Work request — Starting at the first line of the data below, repeat each line word for word up to and including the line with "P1: pattern etch".

▼

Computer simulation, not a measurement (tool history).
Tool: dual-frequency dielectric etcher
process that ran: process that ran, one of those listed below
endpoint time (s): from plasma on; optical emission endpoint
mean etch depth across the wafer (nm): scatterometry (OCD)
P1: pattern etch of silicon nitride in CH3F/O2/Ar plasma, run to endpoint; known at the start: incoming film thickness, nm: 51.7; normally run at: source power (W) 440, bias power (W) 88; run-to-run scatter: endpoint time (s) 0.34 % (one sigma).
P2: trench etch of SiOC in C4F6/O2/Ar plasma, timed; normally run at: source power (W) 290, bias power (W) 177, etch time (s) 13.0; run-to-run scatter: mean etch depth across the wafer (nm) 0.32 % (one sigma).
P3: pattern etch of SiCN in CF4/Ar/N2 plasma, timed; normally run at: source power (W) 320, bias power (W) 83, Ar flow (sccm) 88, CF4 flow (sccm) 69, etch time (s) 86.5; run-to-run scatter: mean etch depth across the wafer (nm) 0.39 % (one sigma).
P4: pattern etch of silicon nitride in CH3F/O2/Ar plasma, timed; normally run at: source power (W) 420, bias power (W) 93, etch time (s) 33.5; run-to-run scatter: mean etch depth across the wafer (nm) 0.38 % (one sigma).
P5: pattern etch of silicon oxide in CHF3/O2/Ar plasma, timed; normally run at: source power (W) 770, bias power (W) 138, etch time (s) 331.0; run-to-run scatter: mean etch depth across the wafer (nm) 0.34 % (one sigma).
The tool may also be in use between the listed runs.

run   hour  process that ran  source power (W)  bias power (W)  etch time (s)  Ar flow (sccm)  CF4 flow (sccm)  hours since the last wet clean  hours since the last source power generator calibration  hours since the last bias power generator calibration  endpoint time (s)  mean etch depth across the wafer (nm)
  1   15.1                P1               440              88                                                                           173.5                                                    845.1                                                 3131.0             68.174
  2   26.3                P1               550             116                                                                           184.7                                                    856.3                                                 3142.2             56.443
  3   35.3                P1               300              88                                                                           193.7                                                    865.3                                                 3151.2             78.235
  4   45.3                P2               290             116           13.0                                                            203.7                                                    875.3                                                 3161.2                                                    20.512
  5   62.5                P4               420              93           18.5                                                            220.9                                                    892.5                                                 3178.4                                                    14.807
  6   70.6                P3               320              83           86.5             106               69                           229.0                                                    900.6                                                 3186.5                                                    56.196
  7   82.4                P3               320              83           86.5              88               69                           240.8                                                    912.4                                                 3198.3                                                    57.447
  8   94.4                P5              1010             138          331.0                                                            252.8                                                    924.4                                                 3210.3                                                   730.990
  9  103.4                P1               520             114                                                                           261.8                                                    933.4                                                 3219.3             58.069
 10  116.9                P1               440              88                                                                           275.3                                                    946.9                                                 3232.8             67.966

▲

Written solution —
Computer simulation, not a measurement (tool history).
Tool: dual-frequency dielectric etcher
process that ran: process that ran, one of those listed below
endpoint time (s): from plasma on; optical emission endpoint
mean etch depth across the wafer (nm): scatterometry (OCD)
P1: pattern etch of silicon nitride in CH3F/O2/Ar plasma, run to endpoint; known at the start: incoming film thickness, nm: 51.7; normally run at: source power (W) 440, bias power (W) 88; run-to-run scatter: endpoint time (s) 0.34 % (one sigma).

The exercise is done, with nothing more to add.